※

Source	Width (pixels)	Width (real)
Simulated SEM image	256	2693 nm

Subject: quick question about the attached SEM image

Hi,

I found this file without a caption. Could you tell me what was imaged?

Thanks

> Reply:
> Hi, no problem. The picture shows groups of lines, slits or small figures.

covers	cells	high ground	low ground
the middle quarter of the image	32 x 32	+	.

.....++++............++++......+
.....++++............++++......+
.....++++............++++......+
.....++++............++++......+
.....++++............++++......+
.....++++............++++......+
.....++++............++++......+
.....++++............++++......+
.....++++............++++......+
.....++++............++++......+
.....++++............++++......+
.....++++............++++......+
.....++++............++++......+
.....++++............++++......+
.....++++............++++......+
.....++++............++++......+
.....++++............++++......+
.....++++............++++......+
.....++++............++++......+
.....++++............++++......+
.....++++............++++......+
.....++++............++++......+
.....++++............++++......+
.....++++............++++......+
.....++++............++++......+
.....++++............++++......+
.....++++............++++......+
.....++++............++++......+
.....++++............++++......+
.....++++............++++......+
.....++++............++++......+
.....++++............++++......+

※

## Exercise
Reproduce exactly the lines from the beginning of the entries above up to and including the line that contains "or small figures.".

## Reply
Source	Width (pixels)	Width (real)
Simulated SEM image	256	2693 nm

Subject: quick question about the attached SEM image

Hi,

I found this file without a caption. Could you tell me what was imaged?

Thanks

> Reply:
> Hi, no problem. The picture shows groups of lines, slits or small figures.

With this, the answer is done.